▶ **Required action**
From the first line of the data below, repeat each line exactly until you reach the line with "Read: HfO2 24, Si 174, SiNx 30, W 72, Cu"; include that line too.

==*==

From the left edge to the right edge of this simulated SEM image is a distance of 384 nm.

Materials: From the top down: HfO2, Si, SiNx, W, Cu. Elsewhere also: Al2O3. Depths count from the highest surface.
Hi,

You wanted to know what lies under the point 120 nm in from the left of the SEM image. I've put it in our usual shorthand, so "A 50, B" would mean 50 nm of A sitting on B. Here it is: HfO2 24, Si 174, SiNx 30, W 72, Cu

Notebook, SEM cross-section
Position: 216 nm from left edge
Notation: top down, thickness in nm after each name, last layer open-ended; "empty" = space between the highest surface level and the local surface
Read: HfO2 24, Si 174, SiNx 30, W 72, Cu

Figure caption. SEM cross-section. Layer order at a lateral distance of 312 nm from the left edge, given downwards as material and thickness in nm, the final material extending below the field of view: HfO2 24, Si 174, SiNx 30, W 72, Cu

==*==

▶ **Answer section**
From the left edge to the right edge of this simulated SEM image is a distance of 384 nm.

Materials: From the top down: HfO2, Si, SiNx, W, Cu. Elsewhere also: Al2O3. Depths count from the highest surface.
Hi,

You wanted to know what lies under the point 120 nm in from the left of the SEM image. I've put it in our usual shorthand, so "A 50, B" would mean 50 nm of A sitting on B. Here it is: HfO2 24, Si 174, SiNx 30, W 72, Cu

Notebook, SEM cross-section
Position: 216 nm from left edge
Notation: top down, thickness in nm after each name, last layer open-ended; "empty" = space between the highest surface level and the local surface
Read: HfO2 24, Si 174, SiNx 30, W 72, Cu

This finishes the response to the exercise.